[[ Information given open ]]

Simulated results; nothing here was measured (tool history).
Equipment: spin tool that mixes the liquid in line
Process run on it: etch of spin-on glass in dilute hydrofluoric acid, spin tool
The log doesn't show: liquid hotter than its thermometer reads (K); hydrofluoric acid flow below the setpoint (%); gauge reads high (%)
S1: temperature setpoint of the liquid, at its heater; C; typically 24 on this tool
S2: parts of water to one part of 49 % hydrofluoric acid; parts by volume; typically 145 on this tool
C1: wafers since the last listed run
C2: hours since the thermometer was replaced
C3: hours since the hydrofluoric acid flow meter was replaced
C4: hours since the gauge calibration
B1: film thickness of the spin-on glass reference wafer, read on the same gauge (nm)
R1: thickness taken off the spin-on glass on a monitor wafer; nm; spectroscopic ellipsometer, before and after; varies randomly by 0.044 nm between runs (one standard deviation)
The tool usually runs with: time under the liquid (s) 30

[[ Information given closed ]]

Repeat the listing above in full.

• **Exercise solution**:
Simulated results; nothing here was measured (tool history).
Equipment: spin tool that mixes the liquid in line
Process run on it: etch of spin-on glass in dilute hydrofluoric acid, spin tool
The log doesn't show: liquid hotter than its thermometer reads (K); hydrofluoric acid flow below the setpoint (%); gauge reads high (%)
S1: temperature setpoint of the liquid, at its heater; C; typically 24 on this tool
S2: parts of water to one part of 49 % hydrofluoric acid; parts by volume; typically 145 on this tool
C1: wafers since the last listed run
C2: hours since the thermometer was replaced
C3: hours since the hydrofluoric acid flow meter was replaced
C4: hours since the gauge calibration
B1: film thickness of the spin-on glass reference wafer, read on the same gauge (nm)
R1: thickness taken off the spin-on glass on a monitor wafer; nm; spectroscopic ellipsometer, before and after; varies randomly by 0.044 nm between runs (one standard deviation)
The tool usually runs with: time under the liquid (s) 30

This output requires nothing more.